***** Data shown *****

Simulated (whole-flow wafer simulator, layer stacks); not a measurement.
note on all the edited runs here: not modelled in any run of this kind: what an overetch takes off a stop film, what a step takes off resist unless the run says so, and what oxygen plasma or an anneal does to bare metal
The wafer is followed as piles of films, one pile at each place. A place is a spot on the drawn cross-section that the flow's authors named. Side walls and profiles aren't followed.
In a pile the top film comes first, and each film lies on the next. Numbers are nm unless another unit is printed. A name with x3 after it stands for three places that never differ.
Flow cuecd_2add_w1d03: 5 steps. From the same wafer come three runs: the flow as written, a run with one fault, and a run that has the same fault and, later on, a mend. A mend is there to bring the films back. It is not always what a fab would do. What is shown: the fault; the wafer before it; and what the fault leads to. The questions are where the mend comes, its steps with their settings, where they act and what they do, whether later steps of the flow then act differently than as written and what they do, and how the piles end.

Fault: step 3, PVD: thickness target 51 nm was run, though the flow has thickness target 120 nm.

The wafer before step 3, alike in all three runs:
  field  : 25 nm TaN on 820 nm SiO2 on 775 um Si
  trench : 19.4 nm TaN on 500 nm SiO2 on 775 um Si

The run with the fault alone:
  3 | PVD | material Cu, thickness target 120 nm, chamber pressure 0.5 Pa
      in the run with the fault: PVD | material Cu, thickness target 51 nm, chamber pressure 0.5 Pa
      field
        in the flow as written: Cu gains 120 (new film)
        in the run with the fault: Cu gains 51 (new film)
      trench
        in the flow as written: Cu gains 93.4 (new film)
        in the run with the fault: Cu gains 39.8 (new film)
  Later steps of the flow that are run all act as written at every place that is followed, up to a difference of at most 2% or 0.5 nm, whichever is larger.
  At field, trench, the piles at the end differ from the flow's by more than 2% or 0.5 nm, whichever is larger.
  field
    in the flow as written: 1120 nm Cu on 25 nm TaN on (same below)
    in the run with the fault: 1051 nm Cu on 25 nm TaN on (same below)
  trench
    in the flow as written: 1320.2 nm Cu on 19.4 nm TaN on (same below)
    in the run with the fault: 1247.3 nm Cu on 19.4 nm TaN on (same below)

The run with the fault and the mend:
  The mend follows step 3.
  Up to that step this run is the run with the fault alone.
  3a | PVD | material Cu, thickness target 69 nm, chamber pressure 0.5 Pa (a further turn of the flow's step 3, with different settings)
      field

*****

**Requirement**: Please give an exact restatement of only the lines from the beginning of the material above to the line with "The wafer is", inclusive.

**Exercise output**:
Simulated (whole-flow wafer simulator, layer stacks); not a measurement.
note on all the edited runs here: not modelled in any run of this kind: what an overetch takes off a stop film, what a step takes off resist unless the run says so, and what oxygen plasma or an anneal does to bare metal
The wafer is followed as piles of films, one pile at each place. A place is a spot on the drawn cross-section that the flow's authors named. Side walls and profiles aren't followed.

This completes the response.